• Requirement
Word for word, restate the entries below from their first line through the line that contains "Height 0 is".

____________________
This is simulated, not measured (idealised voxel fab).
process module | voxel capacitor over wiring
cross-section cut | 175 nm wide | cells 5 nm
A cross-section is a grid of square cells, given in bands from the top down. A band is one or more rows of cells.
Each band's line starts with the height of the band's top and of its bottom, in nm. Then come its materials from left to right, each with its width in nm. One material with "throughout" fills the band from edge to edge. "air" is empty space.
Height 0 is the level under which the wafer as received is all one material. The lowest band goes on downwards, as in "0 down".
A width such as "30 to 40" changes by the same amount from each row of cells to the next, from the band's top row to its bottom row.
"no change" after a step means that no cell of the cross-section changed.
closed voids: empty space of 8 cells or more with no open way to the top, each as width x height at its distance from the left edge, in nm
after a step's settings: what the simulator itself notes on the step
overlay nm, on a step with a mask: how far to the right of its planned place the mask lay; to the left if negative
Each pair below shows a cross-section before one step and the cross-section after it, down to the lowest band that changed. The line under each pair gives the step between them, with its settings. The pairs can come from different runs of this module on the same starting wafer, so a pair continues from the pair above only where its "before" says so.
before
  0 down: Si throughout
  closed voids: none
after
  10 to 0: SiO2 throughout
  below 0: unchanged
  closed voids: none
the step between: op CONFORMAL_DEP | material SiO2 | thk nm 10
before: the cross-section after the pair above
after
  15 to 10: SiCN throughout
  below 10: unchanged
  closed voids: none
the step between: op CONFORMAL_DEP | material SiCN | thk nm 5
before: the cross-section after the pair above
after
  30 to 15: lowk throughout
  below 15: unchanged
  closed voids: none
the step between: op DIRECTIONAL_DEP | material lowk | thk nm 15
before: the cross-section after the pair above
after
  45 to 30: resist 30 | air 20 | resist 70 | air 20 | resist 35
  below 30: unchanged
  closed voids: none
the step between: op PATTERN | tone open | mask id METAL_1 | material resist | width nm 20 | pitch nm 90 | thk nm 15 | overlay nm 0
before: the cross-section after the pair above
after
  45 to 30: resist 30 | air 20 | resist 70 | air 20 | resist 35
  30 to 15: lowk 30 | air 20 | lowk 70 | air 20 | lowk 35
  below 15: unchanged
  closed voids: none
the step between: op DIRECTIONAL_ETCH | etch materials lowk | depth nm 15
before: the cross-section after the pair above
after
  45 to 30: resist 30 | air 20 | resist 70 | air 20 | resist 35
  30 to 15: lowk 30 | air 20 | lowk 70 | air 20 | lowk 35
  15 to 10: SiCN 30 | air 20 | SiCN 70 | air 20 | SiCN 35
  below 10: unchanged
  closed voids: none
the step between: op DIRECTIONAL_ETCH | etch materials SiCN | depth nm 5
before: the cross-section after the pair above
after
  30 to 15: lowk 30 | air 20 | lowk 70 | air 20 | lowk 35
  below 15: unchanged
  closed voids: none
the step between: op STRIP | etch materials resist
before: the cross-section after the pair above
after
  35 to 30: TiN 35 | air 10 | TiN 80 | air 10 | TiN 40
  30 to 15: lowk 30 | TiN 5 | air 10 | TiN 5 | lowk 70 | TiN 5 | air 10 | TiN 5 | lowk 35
____________________

• Exercise output
This is simulated, not measured (idealised voxel fab).
process module | voxel capacitor over wiring
cross-section cut | 175 nm wide | cells 5 nm
A cross-section is a grid of square cells, given in bands from the top down. A band is one or more rows of cells.
Each band's line starts with the height of the band's top and of its bottom, in nm. Then come its materials from left to right, each with its width in nm. One material with "throughout" fills the band from edge to edge. "air" is empty space.
Height 0 is the level under which the wafer as received is all one material. The lowest band goes on downwards, as in "0 down".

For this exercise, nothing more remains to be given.